◆ Data for review ◆
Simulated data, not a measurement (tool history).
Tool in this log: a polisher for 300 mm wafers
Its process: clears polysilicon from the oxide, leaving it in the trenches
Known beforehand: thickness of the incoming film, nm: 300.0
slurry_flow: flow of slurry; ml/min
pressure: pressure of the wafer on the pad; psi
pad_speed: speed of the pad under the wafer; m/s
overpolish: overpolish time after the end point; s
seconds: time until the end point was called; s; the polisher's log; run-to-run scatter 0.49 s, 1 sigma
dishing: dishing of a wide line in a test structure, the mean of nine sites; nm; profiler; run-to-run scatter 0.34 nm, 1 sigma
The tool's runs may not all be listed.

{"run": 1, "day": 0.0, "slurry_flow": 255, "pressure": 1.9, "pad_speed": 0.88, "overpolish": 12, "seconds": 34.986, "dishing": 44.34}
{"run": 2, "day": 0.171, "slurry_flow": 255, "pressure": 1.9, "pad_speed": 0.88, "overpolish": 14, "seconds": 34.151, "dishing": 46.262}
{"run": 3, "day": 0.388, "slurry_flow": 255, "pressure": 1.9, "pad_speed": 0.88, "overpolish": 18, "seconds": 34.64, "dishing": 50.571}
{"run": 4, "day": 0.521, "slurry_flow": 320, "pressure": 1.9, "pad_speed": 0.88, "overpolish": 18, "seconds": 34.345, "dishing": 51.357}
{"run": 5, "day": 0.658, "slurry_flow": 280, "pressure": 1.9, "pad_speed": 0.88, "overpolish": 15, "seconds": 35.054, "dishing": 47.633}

◆ Task item ◆
Up to and including the line that contains "pad_speed: speed of", restate each line of the material above word for word, beginning with its first line.

◆ Written response ◆
Simulated data, not a measurement (tool history).
Tool in this log: a polisher for 300 mm wafers
Its process: clears polysilicon from the oxide, leaving it in the trenches
Known beforehand: thickness of the incoming film, nm: 300.0
slurry_flow: flow of slurry; ml/min
pressure: pressure of the wafer on the pad; psi
pad_speed: speed of the pad under the wafer; m/s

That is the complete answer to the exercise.